Reproduce word for word the lines between those holding "Killed dies are" and "L609 | day 26 03:54 | overlay-02 | 0 0 0", inclusive, and nothing else from the data below.

· · · ·

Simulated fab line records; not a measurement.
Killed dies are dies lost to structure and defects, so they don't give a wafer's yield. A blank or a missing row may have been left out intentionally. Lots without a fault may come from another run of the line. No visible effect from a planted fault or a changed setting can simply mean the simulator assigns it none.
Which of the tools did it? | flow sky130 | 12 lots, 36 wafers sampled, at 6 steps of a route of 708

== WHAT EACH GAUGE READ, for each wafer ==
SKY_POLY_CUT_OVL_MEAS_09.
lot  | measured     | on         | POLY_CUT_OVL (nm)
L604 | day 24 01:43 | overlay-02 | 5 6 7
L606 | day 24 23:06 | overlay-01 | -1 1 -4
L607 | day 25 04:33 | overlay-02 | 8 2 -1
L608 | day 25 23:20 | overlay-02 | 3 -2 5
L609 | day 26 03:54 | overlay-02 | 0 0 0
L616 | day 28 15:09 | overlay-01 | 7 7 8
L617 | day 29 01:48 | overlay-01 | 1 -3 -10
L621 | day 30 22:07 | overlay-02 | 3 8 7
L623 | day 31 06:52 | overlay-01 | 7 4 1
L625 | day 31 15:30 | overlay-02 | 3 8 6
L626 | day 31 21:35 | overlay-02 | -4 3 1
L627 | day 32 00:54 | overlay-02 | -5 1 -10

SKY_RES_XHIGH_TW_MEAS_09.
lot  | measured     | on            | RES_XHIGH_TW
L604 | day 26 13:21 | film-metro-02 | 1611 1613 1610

· · · ·

→ **ANSWER AREA**:
Killed dies are dies lost to structure and defects, so they don't give a wafer's yield. A blank or a missing row may have been left out intentionally. Lots without a fault may come from another run of the line. No visible effect from a planted fault or a changed setting can simply mean the simulator assigns it none.
Which of the tools did it? | flow sky130 | 12 lots, 36 wafers sampled, at 6 steps of a route of 708

== WHAT EACH GAUGE READ, for each wafer ==
SKY_POLY_CUT_OVL_MEAS_09.
lot  | measured     | on         | POLY_CUT_OVL (nm)
L604 | day 24 01:43 | overlay-02 | 5 6 7
L606 | day 24 23:06 | overlay-01 | -1 1 -4
L607 | day 25 04:33 | overlay-02 | 8 2 -1
L608 | day 25 23:20 | overlay-02 | 3 -2 5
L609 | day 26 03:54 | overlay-02 | 0 0 0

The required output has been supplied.